INFORMATION PROVIDED:
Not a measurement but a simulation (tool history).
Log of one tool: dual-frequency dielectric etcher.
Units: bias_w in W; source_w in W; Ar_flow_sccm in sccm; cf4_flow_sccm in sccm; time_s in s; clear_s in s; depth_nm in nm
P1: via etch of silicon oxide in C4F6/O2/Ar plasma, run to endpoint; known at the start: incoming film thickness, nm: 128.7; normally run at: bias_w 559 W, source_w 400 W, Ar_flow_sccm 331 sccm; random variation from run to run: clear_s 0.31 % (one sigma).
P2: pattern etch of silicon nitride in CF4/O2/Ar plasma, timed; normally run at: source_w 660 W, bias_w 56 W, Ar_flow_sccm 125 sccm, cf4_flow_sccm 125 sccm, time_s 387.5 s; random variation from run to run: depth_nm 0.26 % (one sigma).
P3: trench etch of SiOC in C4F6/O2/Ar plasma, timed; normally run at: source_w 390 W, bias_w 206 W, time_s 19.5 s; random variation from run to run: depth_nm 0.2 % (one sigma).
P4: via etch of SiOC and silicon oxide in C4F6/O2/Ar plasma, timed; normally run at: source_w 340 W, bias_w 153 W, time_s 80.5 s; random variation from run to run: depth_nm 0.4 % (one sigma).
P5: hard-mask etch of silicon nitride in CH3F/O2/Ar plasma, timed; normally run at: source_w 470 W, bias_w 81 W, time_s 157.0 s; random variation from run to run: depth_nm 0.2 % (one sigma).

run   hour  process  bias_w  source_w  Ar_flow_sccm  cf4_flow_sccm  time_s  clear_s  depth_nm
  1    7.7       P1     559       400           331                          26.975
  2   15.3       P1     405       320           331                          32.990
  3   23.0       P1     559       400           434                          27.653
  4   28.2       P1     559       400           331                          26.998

BRIEF: Say every entry again, exactly as it reads.

TASK RESPONSE:
Not a measurement but a simulation (tool history).
Log of one tool: dual-frequency dielectric etcher.
Units: bias_w in W; source_w in W; Ar_flow_sccm in sccm; cf4_flow_sccm in sccm; time_s in s; clear_s in s; depth_nm in nm
P1: via etch of silicon oxide in C4F6/O2/Ar plasma, run to endpoint; known at the start: incoming film thickness, nm: 128.7; normally run at: bias_w 559 W, source_w 400 W, Ar_flow_sccm 331 sccm; random variation from run to run: clear_s 0.31 % (one sigma).
P2: pattern etch of silicon nitride in CF4/O2/Ar plasma, timed; normally run at: source_w 660 W, bias_w 56 W, Ar_flow_sccm 125 sccm, cf4_flow_sccm 125 sccm, time_s 387.5 s; random variation from run to run: depth_nm 0.26 % (one sigma).
P3: trench etch of SiOC in C4F6/O2/Ar plasma, timed; normally run at: source_w 390 W, bias_w 206 W, time_s 19.5 s; random variation from run to run: depth_nm 0.2 % (one sigma).
P4: via etch of SiOC and silicon oxide in C4F6/O2/Ar plasma, timed; normally run at: source_w 340 W, bias_w 153 W, time_s 80.5 s; random variation from run to run: depth_nm 0.4 % (one sigma).
P5: hard-mask etch of silicon nitride in CH3F/O2/Ar plasma, timed; normally run at: source_w 470 W, bias_w 81 W, time_s 157.0 s; random variation from run to run: depth_nm 0.2 % (one sigma).

run   hour  process  bias_w  source_w  Ar_flow_sccm  cf4_flow_sccm  time_s  clear_s  depth_nm
  1    7.7       P1     559       400           331                          26.975
  2   15.3       P1     405       320           331                          32.990
  3   23.0       P1     559       400           434                          27.653
  4   28.2       P1     559       400           331                          26.998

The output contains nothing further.